### REQUIRED ACTION
Word for word, repeat all of the entries.

DATASET CONTENT START

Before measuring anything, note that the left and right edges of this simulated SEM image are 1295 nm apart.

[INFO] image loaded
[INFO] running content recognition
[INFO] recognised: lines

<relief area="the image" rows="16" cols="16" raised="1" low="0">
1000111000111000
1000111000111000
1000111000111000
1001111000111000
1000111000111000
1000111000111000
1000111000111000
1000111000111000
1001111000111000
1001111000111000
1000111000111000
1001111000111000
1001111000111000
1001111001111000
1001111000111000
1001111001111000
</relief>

DATASET CONTENT END

### REPLY
Before measuring anything, note that the left and right edges of this simulated SEM image are 1295 nm apart.

[INFO] image loaded
[INFO] running content recognition
[INFO] recognised: lines

<relief area="the image" rows="16" cols="16" raised="1" low="0">
1000111000111000
1000111000111000
1000111000111000
1001111000111000
1000111000111000
1000111000111000
1000111000111000
1000111000111000
1001111000111000
1001111000111000
1000111000111000
1001111000111000
1001111000111000
1001111001111000
1001111000111000
1001111001111000
</relief>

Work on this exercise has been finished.